Of the entries below, return only those lines from the line with "after a step's" to the line with "3 op PATTERN", exactly, both included.

:: Excerpted records ::
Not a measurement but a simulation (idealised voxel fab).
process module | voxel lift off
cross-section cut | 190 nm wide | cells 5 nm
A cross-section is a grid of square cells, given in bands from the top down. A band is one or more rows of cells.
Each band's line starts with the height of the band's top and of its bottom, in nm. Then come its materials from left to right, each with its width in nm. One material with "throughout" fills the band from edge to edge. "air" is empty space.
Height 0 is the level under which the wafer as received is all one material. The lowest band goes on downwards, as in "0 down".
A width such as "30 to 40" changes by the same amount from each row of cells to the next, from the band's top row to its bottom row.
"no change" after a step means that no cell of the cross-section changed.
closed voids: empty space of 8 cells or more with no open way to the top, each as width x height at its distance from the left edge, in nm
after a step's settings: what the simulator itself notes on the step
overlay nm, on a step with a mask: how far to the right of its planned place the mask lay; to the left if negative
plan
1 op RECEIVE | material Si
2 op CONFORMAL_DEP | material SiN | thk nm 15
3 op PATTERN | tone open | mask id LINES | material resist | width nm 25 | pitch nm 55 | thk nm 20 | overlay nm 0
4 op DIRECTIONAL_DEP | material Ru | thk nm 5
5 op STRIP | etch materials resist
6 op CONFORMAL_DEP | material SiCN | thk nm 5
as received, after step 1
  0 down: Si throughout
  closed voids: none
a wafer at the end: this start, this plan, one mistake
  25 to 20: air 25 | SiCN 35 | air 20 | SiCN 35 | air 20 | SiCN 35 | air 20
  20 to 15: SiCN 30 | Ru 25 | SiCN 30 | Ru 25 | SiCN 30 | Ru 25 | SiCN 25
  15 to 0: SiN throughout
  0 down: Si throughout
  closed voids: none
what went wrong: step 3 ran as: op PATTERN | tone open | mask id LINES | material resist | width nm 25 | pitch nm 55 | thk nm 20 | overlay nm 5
:::

→ **Answer box**:
after a step's settings: what the simulator itself notes on the step
overlay nm, on a step with a mask: how far to the right of its planned place the mask lay; to the left if negative
plan
1 op RECEIVE | material Si
2 op CONFORMAL_DEP | material SiN | thk nm 15
3 op PATTERN | tone open | mask id LINES | material resist | width nm 25 | pitch nm 55 | thk nm 20 | overlay nm 0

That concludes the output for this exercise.